▶ _Action item_:
Output all of the entries beneath, exactly as written.

################

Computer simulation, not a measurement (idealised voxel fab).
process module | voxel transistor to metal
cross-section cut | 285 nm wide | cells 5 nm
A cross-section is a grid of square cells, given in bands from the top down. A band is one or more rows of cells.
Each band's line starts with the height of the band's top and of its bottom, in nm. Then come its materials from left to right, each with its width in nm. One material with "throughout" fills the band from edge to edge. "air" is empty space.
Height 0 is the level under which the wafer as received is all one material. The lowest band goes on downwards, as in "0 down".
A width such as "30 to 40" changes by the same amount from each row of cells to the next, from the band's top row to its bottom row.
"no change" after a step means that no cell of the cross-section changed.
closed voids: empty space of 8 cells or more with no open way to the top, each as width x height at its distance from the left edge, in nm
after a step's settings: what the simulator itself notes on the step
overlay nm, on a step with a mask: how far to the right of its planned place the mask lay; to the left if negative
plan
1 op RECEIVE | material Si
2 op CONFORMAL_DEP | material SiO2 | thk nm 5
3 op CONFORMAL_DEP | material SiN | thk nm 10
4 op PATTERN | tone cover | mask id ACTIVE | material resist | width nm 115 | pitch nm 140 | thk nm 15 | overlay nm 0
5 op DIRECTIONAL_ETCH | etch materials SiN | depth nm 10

################

▶ _Answer section_:
Computer simulation, not a measurement (idealised voxel fab).
process module | voxel transistor to metal
cross-section cut | 285 nm wide | cells 5 nm
A cross-section is a grid of square cells, given in bands from the top down. A band is one or more rows of cells.
Each band's line starts with the height of the band's top and of its bottom, in nm. Then come its materials from left to right, each with its width in nm. One material with "throughout" fills the band from edge to edge. "air" is empty space.
Height 0 is the level under which the wafer as received is all one material. The lowest band goes on downwards, as in "0 down".
A width such as "30 to 40" changes by the same amount from each row of cells to the next, from the band's top row to its bottom row.
"no change" after a step means that no cell of the cross-section changed.
closed voids: empty space of 8 cells or more with no open way to the top, each as width x height at its distance from the left edge, in nm
after a step's settings: what the simulator itself notes on the step
overlay nm, on a step with a mask: how far to the right of its planned place the mask lay; to the left if negative
plan
1 op RECEIVE | material Si
2 op CONFORMAL_DEP | material SiO2 | thk nm 5
3 op CONFORMAL_DEP | material SiN | thk nm 10
4 op PATTERN | tone cover | mask id ACTIVE | material resist | width nm 115 | pitch nm 140 | thk nm 15 | overlay nm 0
5 op DIRECTIONAL_ETCH | etch materials SiN | depth nm 10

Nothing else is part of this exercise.